WORK ORDER: From the data below, restate every line word for word.

EXCERPTED DATA:
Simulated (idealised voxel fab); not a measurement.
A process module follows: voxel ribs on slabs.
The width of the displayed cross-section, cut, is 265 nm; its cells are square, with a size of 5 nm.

EXERCISE RESPONSE:
Simulated (idealised voxel fab); not a measurement.
A process module follows: voxel ribs on slabs.
The width of the displayed cross-section, cut, is 265 nm; its cells are square, with a size of 5 nm.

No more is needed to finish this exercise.